» Required action
Look through the records below for the line with "Run 7, hour" and the line with "The simulation ignores: wear", then return those lines and all lines between, exactly.

■ ■ ■ ■ ■ ■ ■

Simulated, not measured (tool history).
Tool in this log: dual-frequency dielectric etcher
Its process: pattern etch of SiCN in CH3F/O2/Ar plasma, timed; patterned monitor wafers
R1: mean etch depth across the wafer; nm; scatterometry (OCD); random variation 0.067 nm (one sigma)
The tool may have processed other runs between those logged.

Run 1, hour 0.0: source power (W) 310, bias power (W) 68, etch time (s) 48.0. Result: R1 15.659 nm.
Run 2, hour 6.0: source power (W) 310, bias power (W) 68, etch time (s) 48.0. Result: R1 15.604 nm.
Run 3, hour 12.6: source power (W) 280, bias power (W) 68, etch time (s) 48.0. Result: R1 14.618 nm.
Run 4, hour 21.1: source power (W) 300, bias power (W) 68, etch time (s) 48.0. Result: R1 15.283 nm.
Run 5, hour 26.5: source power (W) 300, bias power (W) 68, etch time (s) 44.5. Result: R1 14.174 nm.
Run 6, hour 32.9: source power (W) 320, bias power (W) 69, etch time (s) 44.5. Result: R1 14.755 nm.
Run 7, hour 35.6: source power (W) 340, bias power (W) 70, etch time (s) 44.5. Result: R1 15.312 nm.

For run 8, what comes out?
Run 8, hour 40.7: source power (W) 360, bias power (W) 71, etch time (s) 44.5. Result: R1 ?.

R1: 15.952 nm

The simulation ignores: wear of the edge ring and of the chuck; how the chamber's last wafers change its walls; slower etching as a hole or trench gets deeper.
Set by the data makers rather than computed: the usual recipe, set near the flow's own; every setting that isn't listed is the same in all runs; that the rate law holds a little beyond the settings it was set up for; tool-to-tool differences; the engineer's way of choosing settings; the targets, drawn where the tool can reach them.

■ ■ ■ ■ ■ ■ ■

» Exercise output
Run 7, hour 35.6: source power (W) 340, bias power (W) 70, etch time (s) 44.5. Result: R1 15.312 nm.

For run 8, what comes out?
Run 8, hour 40.7: source power (W) 360, bias power (W) 71, etch time (s) 44.5. Result: R1 ?.

R1: 15.952 nm

The simulation ignores: wear of the edge ring and of the chuck; how the chamber's last wafers change its walls; slower etching as a hole or trench gets deeper.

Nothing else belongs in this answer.